_WORK REQUEST_. Lines from the first one down to the one containing "Height 0 is" in the data below are the only ones needed; please return them exactly, both ends included.

_ENTRIES PROVIDED_.
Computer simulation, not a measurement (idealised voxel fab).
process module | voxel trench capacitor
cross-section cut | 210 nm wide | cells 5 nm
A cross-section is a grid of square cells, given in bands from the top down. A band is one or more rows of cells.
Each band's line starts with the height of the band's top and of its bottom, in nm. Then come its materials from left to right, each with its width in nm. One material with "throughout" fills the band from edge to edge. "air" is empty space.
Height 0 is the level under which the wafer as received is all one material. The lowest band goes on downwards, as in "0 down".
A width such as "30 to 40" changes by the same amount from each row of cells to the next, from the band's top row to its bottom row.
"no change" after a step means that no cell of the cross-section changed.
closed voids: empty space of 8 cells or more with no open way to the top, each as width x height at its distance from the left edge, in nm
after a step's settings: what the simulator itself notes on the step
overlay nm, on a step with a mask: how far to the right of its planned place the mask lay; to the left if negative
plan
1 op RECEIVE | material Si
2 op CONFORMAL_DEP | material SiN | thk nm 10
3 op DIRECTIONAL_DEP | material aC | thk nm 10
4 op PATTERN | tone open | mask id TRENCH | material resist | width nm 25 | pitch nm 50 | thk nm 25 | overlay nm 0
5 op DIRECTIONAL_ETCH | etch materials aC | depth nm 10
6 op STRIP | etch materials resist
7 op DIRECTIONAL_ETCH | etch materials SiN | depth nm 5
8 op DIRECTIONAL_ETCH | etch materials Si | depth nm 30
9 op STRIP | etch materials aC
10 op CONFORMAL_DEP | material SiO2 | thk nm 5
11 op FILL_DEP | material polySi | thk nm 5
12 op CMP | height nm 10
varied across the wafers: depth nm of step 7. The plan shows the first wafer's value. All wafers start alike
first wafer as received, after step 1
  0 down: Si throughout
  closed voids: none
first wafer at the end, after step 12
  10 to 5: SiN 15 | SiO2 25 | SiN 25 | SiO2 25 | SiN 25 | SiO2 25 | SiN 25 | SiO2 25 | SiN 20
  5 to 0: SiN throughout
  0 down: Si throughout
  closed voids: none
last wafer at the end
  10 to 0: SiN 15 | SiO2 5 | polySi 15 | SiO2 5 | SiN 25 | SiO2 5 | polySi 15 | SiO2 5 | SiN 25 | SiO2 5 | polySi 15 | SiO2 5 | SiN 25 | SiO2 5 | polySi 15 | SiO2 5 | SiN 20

_TASK RESPONSE_.
Computer simulation, not a measurement (idealised voxel fab).
process module | voxel trench capacitor
cross-section cut | 210 nm wide | cells 5 nm
A cross-section is a grid of square cells, given in bands from the top down. A band is one or more rows of cells.
Each band's line starts with the height of the band's top and of its bottom, in nm. Then come its materials from left to right, each with its width in nm. One material with "throughout" fills the band from edge to edge. "air" is empty space.
Height 0 is the level under which the wafer as received is all one material. The lowest band goes on downwards, as in "0 down".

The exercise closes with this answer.